# MATERIAL PROVIDED
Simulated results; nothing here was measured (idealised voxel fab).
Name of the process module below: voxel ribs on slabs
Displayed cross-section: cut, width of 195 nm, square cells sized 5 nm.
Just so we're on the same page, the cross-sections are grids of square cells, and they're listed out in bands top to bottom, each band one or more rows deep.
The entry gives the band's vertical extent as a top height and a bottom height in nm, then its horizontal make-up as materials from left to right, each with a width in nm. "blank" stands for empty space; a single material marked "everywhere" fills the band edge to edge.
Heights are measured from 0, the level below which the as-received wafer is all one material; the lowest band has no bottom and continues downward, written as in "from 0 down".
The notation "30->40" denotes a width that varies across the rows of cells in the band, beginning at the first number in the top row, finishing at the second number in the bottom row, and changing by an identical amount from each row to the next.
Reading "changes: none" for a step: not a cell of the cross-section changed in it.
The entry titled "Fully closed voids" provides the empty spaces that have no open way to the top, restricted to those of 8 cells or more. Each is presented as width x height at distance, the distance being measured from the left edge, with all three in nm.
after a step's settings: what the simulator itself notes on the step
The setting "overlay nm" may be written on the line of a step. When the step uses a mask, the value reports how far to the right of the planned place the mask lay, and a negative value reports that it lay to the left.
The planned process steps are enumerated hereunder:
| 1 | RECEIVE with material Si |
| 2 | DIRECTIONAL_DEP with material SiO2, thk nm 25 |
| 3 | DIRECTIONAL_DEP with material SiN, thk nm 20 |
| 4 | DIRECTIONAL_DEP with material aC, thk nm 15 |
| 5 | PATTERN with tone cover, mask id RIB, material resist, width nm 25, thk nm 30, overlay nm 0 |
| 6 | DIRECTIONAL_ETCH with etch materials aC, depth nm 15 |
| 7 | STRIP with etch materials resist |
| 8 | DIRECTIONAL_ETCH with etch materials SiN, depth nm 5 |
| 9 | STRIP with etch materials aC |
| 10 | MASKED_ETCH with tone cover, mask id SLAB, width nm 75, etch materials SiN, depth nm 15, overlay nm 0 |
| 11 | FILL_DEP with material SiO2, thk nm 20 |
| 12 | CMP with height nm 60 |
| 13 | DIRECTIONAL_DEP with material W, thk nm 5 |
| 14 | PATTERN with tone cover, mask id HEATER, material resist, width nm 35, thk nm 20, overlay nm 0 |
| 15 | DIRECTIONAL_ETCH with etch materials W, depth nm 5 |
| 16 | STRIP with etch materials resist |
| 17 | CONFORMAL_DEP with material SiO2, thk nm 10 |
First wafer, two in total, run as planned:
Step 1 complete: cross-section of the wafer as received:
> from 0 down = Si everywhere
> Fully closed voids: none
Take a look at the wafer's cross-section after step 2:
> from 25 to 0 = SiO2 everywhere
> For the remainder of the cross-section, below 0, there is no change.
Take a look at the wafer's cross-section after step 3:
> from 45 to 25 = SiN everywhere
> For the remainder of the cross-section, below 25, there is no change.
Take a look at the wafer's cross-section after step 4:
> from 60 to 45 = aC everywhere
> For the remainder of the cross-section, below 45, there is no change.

# WORK ITEM
Your answer must consist only of the lines from the start of the records above through the line with "Displayed cross-section: cut, width", each retyped exactly.

# ANSWER AREA
Simulated results; nothing here was measured (idealised voxel fab).
Name of the process module below: voxel ribs on slabs
Displayed cross-section: cut, width of 195 nm, square cells sized 5 nm.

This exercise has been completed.